### DATASET EXCERPTS
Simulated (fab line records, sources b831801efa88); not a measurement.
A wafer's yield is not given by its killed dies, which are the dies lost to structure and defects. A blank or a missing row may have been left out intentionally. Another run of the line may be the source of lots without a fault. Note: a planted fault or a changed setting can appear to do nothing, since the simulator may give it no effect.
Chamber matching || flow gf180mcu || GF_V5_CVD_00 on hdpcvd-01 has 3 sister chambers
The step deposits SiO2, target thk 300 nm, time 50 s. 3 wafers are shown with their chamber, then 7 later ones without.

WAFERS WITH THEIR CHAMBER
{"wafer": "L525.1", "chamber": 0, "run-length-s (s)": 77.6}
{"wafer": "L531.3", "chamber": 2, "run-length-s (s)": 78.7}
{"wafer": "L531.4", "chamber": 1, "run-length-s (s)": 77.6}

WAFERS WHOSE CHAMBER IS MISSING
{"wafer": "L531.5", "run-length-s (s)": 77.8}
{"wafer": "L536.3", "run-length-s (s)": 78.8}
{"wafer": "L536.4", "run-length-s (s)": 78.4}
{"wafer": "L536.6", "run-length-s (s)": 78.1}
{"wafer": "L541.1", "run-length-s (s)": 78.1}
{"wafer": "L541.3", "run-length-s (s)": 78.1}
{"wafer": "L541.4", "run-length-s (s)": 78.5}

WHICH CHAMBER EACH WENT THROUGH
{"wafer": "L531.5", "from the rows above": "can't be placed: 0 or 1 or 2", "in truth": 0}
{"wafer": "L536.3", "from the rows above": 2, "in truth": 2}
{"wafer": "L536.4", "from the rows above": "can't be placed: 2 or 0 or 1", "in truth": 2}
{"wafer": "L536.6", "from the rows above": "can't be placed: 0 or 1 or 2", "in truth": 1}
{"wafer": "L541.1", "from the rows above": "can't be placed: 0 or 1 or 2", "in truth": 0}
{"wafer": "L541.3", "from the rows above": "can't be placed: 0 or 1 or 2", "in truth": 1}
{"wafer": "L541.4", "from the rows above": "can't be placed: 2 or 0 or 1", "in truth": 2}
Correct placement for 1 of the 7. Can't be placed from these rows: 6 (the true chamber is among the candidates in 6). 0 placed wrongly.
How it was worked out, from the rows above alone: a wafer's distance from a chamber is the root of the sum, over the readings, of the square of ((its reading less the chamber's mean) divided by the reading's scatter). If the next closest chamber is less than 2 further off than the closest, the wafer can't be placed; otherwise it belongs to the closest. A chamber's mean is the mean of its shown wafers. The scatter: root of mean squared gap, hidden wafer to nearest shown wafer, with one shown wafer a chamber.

### ASSIGNMENT
Above are records; repeat only the lines starting at the line with "WAFERS WHOSE CHAMBER IS MISSING" and ending at the line with "Correct placement for", exactly as they appear, both included.

### WRITTEN REPLY
WAFERS WHOSE CHAMBER IS MISSING
{"wafer": "L531.5", "run-length-s (s)": 77.8}
{"wafer": "L536.3", "run-length-s (s)": 78.8}
{"wafer": "L536.4", "run-length-s (s)": 78.4}
{"wafer": "L536.6", "run-length-s (s)": 78.1}
{"wafer": "L541.1", "run-length-s (s)": 78.1}
{"wafer": "L541.3", "run-length-s (s)": 78.1}
{"wafer": "L541.4", "run-length-s (s)": 78.5}

WHICH CHAMBER EACH WENT THROUGH
{"wafer": "L531.5", "from the rows above": "can't be placed: 0 or 1 or 2", "in truth": 0}
{"wafer": "L536.3", "from the rows above": 2, "in truth": 2}
{"wafer": "L536.4", "from the rows above": "can't be placed: 2 or 0 or 1", "in truth": 2}
{"wafer": "L536.6", "from the rows above": "can't be placed: 0 or 1 or 2", "in truth": 1}
{"wafer": "L541.1", "from the rows above": "can't be placed: 0 or 1 or 2", "in truth": 0}
{"wafer": "L541.3", "from the rows above": "can't be placed: 0 or 1 or 2", "in truth": 1}
{"wafer": "L541.4", "from the rows above": "can't be placed: 2 or 0 or 1", "in truth": 2}
Correct placement for 1 of the 7. Can't be placed from these rows: 6 (the true chamber is among the candidates in 6). 0 placed wrongly.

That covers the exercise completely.